_Dataset_

——————————

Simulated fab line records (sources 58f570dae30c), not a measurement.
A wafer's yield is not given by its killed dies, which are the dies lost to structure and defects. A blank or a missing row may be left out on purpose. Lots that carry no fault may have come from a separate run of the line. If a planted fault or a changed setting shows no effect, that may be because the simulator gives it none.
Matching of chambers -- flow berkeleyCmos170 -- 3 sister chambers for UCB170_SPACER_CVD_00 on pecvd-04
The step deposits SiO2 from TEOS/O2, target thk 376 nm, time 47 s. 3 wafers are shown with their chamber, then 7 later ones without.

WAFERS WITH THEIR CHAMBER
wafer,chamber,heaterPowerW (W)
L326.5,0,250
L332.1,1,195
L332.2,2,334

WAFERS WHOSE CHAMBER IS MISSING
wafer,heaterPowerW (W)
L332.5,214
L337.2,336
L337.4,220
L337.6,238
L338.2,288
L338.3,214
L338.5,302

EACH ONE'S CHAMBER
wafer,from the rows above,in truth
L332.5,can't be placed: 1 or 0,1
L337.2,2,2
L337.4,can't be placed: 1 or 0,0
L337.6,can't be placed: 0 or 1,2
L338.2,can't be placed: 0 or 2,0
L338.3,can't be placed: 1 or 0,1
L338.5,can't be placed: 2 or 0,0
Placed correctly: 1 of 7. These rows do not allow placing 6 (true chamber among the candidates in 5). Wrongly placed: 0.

——————————

In the answer, the listing above should be restated word for word.

Simulated fab line records (sources 58f570dae30c), not a measurement.
A wafer's yield is not given by its killed dies, which are the dies lost to structure and defects. A blank or a missing row may be left out on purpose. Lots that carry no fault may have come from a separate run of the line. If a planted fault or a changed setting shows no effect, that may be because the simulator gives it none.
Matching of chambers -- flow berkeleyCmos170 -- 3 sister chambers for UCB170_SPACER_CVD_00 on pecvd-04
The step deposits SiO2 from TEOS/O2, target thk 376 nm, time 47 s. 3 wafers are shown with their chamber, then 7 later ones without.

WAFERS WITH THEIR CHAMBER
wafer,chamber,heaterPowerW (W)
L326.5,0,250
L332.1,1,195
L332.2,2,334

WAFERS WHOSE CHAMBER IS MISSING
wafer,heaterPowerW (W)
L332.5,214
L337.2,336
L337.4,220
L337.6,238
L338.2,288
L338.3,214
L338.5,302

EACH ONE'S CHAMBER
wafer,from the rows above,in truth
L332.5,can't be placed: 1 or 0,1
L337.2,2,2
L337.4,can't be placed: 1 or 0,0
L337.6,can't be placed: 0 or 1,2
L338.2,can't be placed: 0 or 2,0
L338.3,can't be placed: 1 or 0,1
L338.5,can't be placed: 2 or 0,0
Placed correctly: 1 of 7. These rows do not allow placing 6 (true chamber among the candidates in 5). Wrongly placed: 0.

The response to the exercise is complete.